Exercise.
Without leaving out a single line, restate the entries below exactly.

*** Opening Given information ***
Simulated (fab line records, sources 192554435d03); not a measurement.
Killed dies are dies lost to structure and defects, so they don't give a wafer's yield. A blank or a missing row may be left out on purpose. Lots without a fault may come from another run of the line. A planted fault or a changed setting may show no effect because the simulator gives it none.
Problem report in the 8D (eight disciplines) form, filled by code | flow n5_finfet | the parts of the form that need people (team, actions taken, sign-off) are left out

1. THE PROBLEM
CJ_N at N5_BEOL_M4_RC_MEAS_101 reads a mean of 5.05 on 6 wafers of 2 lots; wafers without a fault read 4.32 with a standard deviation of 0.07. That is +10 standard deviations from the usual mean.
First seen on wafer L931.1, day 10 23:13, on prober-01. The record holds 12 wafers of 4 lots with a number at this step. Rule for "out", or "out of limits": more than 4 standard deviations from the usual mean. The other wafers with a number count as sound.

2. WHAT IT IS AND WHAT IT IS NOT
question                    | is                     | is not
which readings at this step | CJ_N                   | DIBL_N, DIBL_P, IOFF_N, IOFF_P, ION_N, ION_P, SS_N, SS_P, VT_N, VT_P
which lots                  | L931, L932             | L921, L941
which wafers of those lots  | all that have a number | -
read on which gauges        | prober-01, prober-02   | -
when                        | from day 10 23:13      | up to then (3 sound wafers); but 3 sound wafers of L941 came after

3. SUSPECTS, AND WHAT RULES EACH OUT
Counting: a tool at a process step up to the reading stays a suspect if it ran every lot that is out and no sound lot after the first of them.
*** Closing Given information ***

Task result.
Simulated (fab line records, sources 192554435d03); not a measurement.
Killed dies are dies lost to structure and defects, so they don't give a wafer's yield. A blank or a missing row may be left out on purpose. Lots without a fault may come from another run of the line. A planted fault or a changed setting may show no effect because the simulator gives it none.
Problem report in the 8D (eight disciplines) form, filled by code | flow n5_finfet | the parts of the form that need people (team, actions taken, sign-off) are left out

1. THE PROBLEM
CJ_N at N5_BEOL_M4_RC_MEAS_101 reads a mean of 5.05 on 6 wafers of 2 lots; wafers without a fault read 4.32 with a standard deviation of 0.07. That is +10 standard deviations from the usual mean.
First seen on wafer L931.1, day 10 23:13, on prober-01. The record holds 12 wafers of 4 lots with a number at this step. Rule for "out", or "out of limits": more than 4 standard deviations from the usual mean. The other wafers with a number count as sound.

2. WHAT IT IS AND WHAT IT IS NOT
question                    | is                     | is not
which readings at this step | CJ_N                   | DIBL_N, DIBL_P, IOFF_N, IOFF_P, ION_N, ION_P, SS_N, SS_P, VT_N, VT_P
which lots                  | L931, L932             | L921, L941
which wafers of those lots  | all that have a number | -
read on which gauges        | prober-01, prober-02   | -
when                        | from day 10 23:13      | up to then (3 sound wafers); but 3 sound wafers of L941 came after

3. SUSPECTS, AND WHAT RULES EACH OUT
Counting: a tool at a process step up to the reading stays a suspect if it ran every lot that is out and no sound lot after the first of them.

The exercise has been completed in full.